INFORMATION PROVIDED:
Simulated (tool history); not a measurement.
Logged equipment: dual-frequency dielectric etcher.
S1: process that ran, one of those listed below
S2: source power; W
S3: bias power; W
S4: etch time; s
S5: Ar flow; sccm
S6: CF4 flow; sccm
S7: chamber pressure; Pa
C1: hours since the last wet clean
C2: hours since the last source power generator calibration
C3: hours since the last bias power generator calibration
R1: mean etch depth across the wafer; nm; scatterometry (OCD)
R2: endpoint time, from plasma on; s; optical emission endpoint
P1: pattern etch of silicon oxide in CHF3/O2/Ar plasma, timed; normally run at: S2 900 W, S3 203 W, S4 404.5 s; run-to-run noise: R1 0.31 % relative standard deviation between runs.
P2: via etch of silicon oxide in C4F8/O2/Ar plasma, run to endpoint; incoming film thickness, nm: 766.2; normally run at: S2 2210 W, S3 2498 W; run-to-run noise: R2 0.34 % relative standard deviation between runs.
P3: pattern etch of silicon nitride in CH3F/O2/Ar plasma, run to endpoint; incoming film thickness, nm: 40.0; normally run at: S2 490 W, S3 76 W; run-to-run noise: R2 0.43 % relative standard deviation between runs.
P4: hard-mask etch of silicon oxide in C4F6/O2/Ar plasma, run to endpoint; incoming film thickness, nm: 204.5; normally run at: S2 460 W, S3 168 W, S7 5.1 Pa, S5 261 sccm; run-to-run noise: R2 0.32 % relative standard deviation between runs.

ACTIVITY:
The answer must be every entry, reproduced exactly.

TASK ANSWER:
Simulated (tool history); not a measurement.
Logged equipment: dual-frequency dielectric etcher.
S1: process that ran, one of those listed below
S2: source power; W
S3: bias power; W
S4: etch time; s
S5: Ar flow; sccm
S6: CF4 flow; sccm
S7: chamber pressure; Pa
C1: hours since the last wet clean
C2: hours since the last source power generator calibration
C3: hours since the last bias power generator calibration
R1: mean etch depth across the wafer; nm; scatterometry (OCD)
R2: endpoint time, from plasma on; s; optical emission endpoint
P1: pattern etch of silicon oxide in CHF3/O2/Ar plasma, timed; normally run at: S2 900 W, S3 203 W, S4 404.5 s; run-to-run noise: R1 0.31 % relative standard deviation between runs.
P2: via etch of silicon oxide in C4F8/O2/Ar plasma, run to endpoint; incoming film thickness, nm: 766.2; normally run at: S2 2210 W, S3 2498 W; run-to-run noise: R2 0.34 % relative standard deviation between runs.
P3: pattern etch of silicon nitride in CH3F/O2/Ar plasma, run to endpoint; incoming film thickness, nm: 40.0; normally run at: S2 490 W, S3 76 W; run-to-run noise: R2 0.43 % relative standard deviation between runs.
P4: hard-mask etch of silicon oxide in C4F6/O2/Ar plasma, run to endpoint; incoming film thickness, nm: 204.5; normally run at: S2 460 W, S3 168 W, S7 5.1 Pa, S5 261 sccm; run-to-run noise: R2 0.32 % relative standard deviation between runs.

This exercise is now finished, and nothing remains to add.